Entries provided:
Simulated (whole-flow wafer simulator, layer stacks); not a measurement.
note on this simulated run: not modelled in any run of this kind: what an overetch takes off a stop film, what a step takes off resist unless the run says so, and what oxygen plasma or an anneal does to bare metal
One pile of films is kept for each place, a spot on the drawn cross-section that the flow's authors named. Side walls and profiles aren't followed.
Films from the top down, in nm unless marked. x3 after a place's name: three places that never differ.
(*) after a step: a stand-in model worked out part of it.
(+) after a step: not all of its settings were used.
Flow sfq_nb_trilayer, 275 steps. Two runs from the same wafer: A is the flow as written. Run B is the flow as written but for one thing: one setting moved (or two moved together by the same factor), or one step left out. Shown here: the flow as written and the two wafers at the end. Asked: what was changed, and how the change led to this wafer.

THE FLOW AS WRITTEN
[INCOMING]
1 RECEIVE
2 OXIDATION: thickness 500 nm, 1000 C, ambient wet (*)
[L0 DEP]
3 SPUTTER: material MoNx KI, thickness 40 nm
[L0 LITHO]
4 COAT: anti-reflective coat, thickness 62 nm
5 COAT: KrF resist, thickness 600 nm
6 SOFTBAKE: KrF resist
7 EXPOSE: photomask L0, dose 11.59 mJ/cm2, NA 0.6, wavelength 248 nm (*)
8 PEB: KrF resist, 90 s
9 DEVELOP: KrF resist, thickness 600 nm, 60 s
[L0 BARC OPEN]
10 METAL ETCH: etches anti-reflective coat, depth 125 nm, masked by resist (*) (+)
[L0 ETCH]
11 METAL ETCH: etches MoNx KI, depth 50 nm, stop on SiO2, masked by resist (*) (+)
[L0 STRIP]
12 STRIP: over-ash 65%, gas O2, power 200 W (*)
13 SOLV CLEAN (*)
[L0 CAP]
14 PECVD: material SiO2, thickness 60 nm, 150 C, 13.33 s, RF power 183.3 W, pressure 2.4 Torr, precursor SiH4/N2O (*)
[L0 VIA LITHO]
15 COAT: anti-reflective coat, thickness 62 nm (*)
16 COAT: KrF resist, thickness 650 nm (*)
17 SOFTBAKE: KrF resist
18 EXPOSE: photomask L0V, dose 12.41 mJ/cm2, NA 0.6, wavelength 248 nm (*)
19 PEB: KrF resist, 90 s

Work order:
In the material above, find the line containing "note on this" and the line containing "18 EXPOSE: photomask", then write out exactly those two lines and every line between them, and nothing more.

Solution:
note on this simulated run: not modelled in any run of this kind: what an overetch takes off a stop film, what a step takes off resist unless the run says so, and what oxygen plasma or an anneal does to bare metal
One pile of films is kept for each place, a spot on the drawn cross-section that the flow's authors named. Side walls and profiles aren't followed.
Films from the top down, in nm unless marked. x3 after a place's name: three places that never differ.
(*) after a step: a stand-in model worked out part of it.
(+) after a step: not all of its settings were used.
Flow sfq_nb_trilayer, 275 steps. Two runs from the same wafer: A is the flow as written. Run B is the flow as written but for one thing: one setting moved (or two moved together by the same factor), or one step left out. Shown here: the flow as written and the two wafers at the end. Asked: what was changed, and how the change led to this wafer.

THE FLOW AS WRITTEN
[INCOMING]
1 RECEIVE
2 OXIDATION: thickness 500 nm, 1000 C, ambient wet (*)
[L0 DEP]
3 SPUTTER: material MoNx KI, thickness 40 nm
[L0 LITHO]
4 COAT: anti-reflective coat, thickness 62 nm
5 COAT: KrF resist, thickness 600 nm
6 SOFTBAKE: KrF resist
7 EXPOSE: photomask L0, dose 11.59 mJ/cm2, NA 0.6, wavelength 248 nm (*)
8 PEB: KrF resist, 90 s
9 DEVELOP: KrF resist, thickness 600 nm, 60 s
[L0 BARC OPEN]
10 METAL ETCH: etches anti-reflective coat, depth 125 nm, masked by resist (*) (+)
[L0 ETCH]
11 METAL ETCH: etches MoNx KI, depth 50 nm, stop on SiO2, masked by resist (*) (+)
[L0 STRIP]
12 STRIP: over-ash 65%, gas O2, power 200 W (*)
13 SOLV CLEAN (*)
[L0 CAP]
14 PECVD: material SiO2, thickness 60 nm, 150 C, 13.33 s, RF power 183.3 W, pressure 2.4 Torr, precursor SiH4/N2O (*)
[L0 VIA LITHO]
15 COAT: anti-reflective coat, thickness 62 nm (*)
16 COAT: KrF resist, thickness 650 nm (*)
17 SOFTBAKE: KrF resist
18 EXPOSE: photomask L0V, dose 12.41 mJ/cm2, NA 0.6, wavelength 248 nm (*)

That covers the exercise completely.